LISTED RECORDS >>
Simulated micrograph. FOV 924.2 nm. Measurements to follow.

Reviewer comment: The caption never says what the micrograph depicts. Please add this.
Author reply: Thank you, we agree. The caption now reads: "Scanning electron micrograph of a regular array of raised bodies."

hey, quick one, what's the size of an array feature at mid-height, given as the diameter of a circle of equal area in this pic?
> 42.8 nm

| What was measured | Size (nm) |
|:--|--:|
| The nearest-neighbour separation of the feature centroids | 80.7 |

EXERCISE >>
Restate the entries above. Match them exactly.

YOUR SOLUTION >>
Simulated micrograph. FOV 924.2 nm. Measurements to follow.

Reviewer comment: The caption never says what the micrograph depicts. Please add this.
Author reply: Thank you, we agree. The caption now reads: "Scanning electron micrograph of a regular array of raised bodies."

hey, quick one, what's the size of an array feature at mid-height, given as the diameter of a circle of equal area in this pic?
> 42.8 nm

| What was measured | Size (nm) |
|:--|--:|
| The nearest-neighbour separation of the feature centroids | 80.7 |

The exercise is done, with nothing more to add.